:: EXERCISE ::
The answer consists solely of the listing's lines from the first through the line containing "Result: SiOCN 62, Si", each reproduced exactly.

:: DATA SECTION ::
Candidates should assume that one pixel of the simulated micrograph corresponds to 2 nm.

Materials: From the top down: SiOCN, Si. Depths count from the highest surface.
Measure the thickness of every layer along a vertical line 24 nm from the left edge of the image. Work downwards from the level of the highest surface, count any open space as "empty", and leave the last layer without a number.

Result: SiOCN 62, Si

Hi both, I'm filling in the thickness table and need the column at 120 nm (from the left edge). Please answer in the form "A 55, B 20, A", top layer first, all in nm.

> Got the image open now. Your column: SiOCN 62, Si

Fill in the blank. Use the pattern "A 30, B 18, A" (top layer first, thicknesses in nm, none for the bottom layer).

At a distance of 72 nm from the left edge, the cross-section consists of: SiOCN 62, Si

:: WRITTEN REPLY ::
Candidates should assume that one pixel of the simulated micrograph corresponds to 2 nm.

Materials: From the top down: SiOCN, Si. Depths count from the highest surface.
Measure the thickness of every layer along a vertical line 24 nm from the left edge of the image. Work downwards from the level of the highest surface, count any open space as "empty", and leave the last layer without a number.

Result: SiOCN 62, Si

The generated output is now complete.